[ASSIGNMENT]
From the opening line of the records through the line bearing "(+) after a", set down every line exactly.

= Beginning of Section =
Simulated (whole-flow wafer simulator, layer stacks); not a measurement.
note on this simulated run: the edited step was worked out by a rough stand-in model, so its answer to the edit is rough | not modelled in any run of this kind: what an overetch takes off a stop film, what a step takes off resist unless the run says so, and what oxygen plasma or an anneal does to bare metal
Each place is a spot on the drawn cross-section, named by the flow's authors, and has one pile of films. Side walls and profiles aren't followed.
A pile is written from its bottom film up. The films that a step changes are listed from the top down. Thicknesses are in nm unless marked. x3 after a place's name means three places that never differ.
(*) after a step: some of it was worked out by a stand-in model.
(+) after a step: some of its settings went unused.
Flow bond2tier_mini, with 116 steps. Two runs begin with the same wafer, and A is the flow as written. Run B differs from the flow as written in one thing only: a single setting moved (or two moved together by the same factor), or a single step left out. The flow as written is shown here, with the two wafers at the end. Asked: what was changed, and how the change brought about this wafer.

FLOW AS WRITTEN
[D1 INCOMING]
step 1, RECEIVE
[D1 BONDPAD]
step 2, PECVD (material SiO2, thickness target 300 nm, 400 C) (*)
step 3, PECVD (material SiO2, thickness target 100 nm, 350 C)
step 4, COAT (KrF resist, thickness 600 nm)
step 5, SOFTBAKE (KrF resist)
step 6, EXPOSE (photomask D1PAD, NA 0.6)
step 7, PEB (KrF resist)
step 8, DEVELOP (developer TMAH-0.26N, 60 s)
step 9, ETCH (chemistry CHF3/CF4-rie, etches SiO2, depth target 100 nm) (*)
= End of Section =

[RESPONSE]
Simulated (whole-flow wafer simulator, layer stacks); not a measurement.
note on this simulated run: the edited step was worked out by a rough stand-in model, so its answer to the edit is rough | not modelled in any run of this kind: what an overetch takes off a stop film, what a step takes off resist unless the run says so, and what oxygen plasma or an anneal does to bare metal
Each place is a spot on the drawn cross-section, named by the flow's authors, and has one pile of films. Side walls and profiles aren't followed.
A pile is written from its bottom film up. The films that a step changes are listed from the top down. Thicknesses are in nm unless marked. x3 after a place's name means three places that never differ.
(*) after a step: some of it was worked out by a stand-in model.
(+) after a step: some of its settings went unused.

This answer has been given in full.